*Recorded data*.
+++++
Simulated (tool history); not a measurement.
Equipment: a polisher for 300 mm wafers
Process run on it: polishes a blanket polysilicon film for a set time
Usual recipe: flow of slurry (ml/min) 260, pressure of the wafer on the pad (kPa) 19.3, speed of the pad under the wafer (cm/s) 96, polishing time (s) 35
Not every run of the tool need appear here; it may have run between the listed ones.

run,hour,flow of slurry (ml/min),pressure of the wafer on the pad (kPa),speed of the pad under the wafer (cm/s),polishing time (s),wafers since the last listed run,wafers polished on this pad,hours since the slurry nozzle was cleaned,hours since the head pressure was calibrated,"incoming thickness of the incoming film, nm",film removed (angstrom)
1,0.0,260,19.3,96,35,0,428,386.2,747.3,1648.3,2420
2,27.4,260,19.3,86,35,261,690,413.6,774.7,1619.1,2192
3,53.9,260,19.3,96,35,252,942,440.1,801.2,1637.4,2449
+++++

*Assignment*.
Reproduce the listing in full. Change nothing.

*Expected answer*.
Simulated (tool history); not a measurement.
Equipment: a polisher for 300 mm wafers
Process run on it: polishes a blanket polysilicon film for a set time
Usual recipe: flow of slurry (ml/min) 260, pressure of the wafer on the pad (kPa) 19.3, speed of the pad under the wafer (cm/s) 96, polishing time (s) 35
Not every run of the tool need appear here; it may have run between the listed ones.

run,hour,flow of slurry (ml/min),pressure of the wafer on the pad (kPa),speed of the pad under the wafer (cm/s),polishing time (s),wafers since the last listed run,wafers polished on this pad,hours since the slurry nozzle was cleaned,hours since the head pressure was calibrated,"incoming thickness of the incoming film, nm",film removed (angstrom)
1,0.0,260,19.3,96,35,0,428,386.2,747.3,1648.3,2420
2,27.4,260,19.3,86,35,261,690,413.6,774.7,1619.1,2192
3,53.9,260,19.3,96,35,252,942,440.1,801.2,1637.4,2449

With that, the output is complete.